ENTRIES SHOWN
------------------------

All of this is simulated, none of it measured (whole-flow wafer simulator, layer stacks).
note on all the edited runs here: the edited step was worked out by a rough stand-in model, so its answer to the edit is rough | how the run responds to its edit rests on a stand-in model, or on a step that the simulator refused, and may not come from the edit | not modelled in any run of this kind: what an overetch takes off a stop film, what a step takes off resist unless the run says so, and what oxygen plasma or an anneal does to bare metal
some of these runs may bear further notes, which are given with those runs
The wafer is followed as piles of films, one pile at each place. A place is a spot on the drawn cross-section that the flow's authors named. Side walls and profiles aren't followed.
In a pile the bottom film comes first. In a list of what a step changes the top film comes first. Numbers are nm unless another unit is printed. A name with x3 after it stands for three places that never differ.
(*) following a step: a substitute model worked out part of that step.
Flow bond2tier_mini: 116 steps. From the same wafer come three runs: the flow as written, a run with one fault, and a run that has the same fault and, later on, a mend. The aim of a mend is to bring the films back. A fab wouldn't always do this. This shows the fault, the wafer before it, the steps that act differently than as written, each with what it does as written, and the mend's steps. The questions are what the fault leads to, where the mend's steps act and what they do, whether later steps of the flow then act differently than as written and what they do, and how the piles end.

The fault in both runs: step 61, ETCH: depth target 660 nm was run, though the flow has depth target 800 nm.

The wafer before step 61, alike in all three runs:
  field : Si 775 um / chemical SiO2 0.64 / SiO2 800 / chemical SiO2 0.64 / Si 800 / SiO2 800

------------------------

Set the entries down again exactly, beginning with their first line and ending with the line that contains "The wafer before step"; omit all other lines.

All of this is simulated, none of it measured (whole-flow wafer simulator, layer stacks).
note on all the edited runs here: the edited step was worked out by a rough stand-in model, so its answer to the edit is rough | how the run responds to its edit rests on a stand-in model, or on a step that the simulator refused, and may not come from the edit | not modelled in any run of this kind: what an overetch takes off a stop film, what a step takes off resist unless the run says so, and what oxygen plasma or an anneal does to bare metal
some of these runs may bear further notes, which are given with those runs
The wafer is followed as piles of films, one pile at each place. A place is a spot on the drawn cross-section that the flow's authors named. Side walls and profiles aren't followed.
In a pile the bottom film comes first. In a list of what a step changes the top film comes first. Numbers are nm unless another unit is printed. A name with x3 after it stands for three places that never differ.
(*) following a step: a substitute model worked out part of that step.
Flow bond2tier_mini: 116 steps. From the same wafer come three runs: the flow as written, a run with one fault, and a run that has the same fault and, later on, a mend. The aim of a mend is to bring the films back. A fab wouldn't always do this. This shows the fault, the wafer before it, the steps that act differently than as written, each with what it does as written, and the mend's steps. The questions are what the fault leads to, where the mend's steps act and what they do, whether later steps of the flow then act differently than as written and what they do, and how the piles end.

The fault in both runs: step 61, ETCH: depth target 660 nm was run, though the flow has depth target 800 nm.

The wafer before step 61, alike in all three runs:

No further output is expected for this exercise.